The entries shown below should be output exactly as they appear.

────────

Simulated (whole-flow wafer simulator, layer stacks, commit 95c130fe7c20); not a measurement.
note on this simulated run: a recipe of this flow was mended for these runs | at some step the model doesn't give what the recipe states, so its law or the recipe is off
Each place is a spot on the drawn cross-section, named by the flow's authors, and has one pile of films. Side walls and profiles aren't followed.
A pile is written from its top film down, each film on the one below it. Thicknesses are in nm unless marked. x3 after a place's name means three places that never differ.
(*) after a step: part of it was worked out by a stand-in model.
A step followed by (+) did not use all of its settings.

────────

• _EXERCISE RESPONSE_:
Simulated (whole-flow wafer simulator, layer stacks, commit 95c130fe7c20); not a measurement.
note on this simulated run: a recipe of this flow was mended for these runs | at some step the model doesn't give what the recipe states, so its law or the recipe is off
Each place is a spot on the drawn cross-section, named by the flow's authors, and has one pile of films. Side walls and profiles aren't followed.
A pile is written from its top film down, each film on the one below it. Thicknesses are in nm unless marked. x3 after a place's name means three places that never differ.
(*) after a step: part of it was worked out by a stand-in model.
A step followed by (+) did not use all of its settings.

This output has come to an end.